> Requirement:
The response must consist of the complete listing below, reproduced without alteration.

*****
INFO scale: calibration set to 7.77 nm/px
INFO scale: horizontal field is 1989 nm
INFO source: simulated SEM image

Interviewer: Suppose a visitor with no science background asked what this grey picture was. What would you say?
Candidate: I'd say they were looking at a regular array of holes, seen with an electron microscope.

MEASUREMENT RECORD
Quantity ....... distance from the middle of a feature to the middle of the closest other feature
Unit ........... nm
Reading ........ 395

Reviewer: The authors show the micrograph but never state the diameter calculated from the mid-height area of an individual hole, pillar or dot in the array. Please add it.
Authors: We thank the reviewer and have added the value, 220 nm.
*****

> Answer section:
INFO scale: calibration set to 7.77 nm/px
INFO scale: horizontal field is 1989 nm
INFO source: simulated SEM image

Interviewer: Suppose a visitor with no science background asked what this grey picture was. What would you say?
Candidate: I'd say they were looking at a regular array of holes, seen with an electron microscope.

MEASUREMENT RECORD
Quantity ....... distance from the middle of a feature to the middle of the closest other feature
Unit ........... nm
Reading ........ 395

Reviewer: The authors show the micrograph but never state the diameter calculated from the mid-height area of an individual hole, pillar or dot in the array. Please add it.
Authors: We thank the reviewer and have added the value, 220 nm.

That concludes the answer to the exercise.